◆ Dataset records ◆
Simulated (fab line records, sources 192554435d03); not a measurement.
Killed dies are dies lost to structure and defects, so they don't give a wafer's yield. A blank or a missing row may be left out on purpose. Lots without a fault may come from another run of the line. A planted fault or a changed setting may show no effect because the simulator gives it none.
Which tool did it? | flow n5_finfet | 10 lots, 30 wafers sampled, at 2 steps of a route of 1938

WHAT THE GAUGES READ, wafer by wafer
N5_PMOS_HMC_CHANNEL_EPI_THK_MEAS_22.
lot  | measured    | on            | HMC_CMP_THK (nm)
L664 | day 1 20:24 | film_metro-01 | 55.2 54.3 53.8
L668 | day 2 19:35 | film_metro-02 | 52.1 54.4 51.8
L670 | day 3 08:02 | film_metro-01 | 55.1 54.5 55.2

◆ Work item ◆
Above are the records; copy all of them exactly.

◆ Exercise response ◆
Simulated (fab line records, sources 192554435d03); not a measurement.
Killed dies are dies lost to structure and defects, so they don't give a wafer's yield. A blank or a missing row may be left out on purpose. Lots without a fault may come from another run of the line. A planted fault or a changed setting may show no effect because the simulator gives it none.
Which tool did it? | flow n5_finfet | 10 lots, 30 wafers sampled, at 2 steps of a route of 1938

WHAT THE GAUGES READ, wafer by wafer
N5_PMOS_HMC_CHANNEL_EPI_THK_MEAS_22.
lot  | measured    | on            | HMC_CMP_THK (nm)
L664 | day 1 20:24 | film_metro-01 | 55.2 54.3 53.8
L668 | day 2 19:35 | film_metro-02 | 52.1 54.4 51.8
L670 | day 3 08:02 | film_metro-01 | 55.1 54.5 55.2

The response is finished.